(Beginning of Listed entries)
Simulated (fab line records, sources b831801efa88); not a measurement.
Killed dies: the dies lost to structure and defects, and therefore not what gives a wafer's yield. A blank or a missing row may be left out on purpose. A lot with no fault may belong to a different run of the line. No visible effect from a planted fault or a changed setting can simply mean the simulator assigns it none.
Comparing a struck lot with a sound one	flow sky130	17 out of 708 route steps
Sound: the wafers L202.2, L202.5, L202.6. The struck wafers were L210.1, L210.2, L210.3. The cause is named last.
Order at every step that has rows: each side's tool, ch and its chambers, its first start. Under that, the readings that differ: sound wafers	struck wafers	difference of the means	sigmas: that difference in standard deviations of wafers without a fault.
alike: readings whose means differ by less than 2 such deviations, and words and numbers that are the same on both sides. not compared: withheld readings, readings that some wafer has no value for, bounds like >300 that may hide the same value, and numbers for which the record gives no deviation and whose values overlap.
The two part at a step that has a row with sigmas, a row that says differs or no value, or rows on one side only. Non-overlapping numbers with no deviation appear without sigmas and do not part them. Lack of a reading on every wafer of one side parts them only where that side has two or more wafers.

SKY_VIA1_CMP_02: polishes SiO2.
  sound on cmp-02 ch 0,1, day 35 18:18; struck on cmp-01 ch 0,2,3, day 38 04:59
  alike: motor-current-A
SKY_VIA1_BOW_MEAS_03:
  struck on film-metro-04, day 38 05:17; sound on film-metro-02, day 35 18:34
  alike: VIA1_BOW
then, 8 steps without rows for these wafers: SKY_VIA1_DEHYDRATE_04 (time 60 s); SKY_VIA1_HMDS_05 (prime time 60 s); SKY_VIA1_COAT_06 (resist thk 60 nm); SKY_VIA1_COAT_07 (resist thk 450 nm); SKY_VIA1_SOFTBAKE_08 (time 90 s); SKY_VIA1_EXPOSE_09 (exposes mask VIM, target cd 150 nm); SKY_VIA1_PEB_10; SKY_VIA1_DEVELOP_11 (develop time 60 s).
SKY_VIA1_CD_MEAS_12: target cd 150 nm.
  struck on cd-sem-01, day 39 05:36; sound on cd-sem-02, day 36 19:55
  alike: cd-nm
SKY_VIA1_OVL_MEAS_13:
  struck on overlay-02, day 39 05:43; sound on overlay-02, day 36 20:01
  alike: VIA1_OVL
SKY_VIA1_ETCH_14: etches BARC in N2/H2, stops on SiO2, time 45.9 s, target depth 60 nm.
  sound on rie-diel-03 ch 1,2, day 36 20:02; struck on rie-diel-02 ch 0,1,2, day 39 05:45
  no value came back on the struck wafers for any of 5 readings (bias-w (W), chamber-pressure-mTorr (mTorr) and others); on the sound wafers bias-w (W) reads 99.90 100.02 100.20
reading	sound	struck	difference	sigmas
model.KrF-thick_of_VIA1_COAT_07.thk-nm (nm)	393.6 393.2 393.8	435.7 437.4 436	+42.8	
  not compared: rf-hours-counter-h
(End of Listed entries)

### Assignment
Write down exactly every line of the material above up to and including the line containing "Comparing a struck".

### Solution
Simulated (fab line records, sources b831801efa88); not a measurement.
Killed dies: the dies lost to structure and defects, and therefore not what gives a wafer's yield. A blank or a missing row may be left out on purpose. A lot with no fault may belong to a different run of the line. No visible effect from a planted fault or a changed setting can simply mean the simulator assigns it none.
Comparing a struck lot with a sound one	flow sky130	17 out of 708 route steps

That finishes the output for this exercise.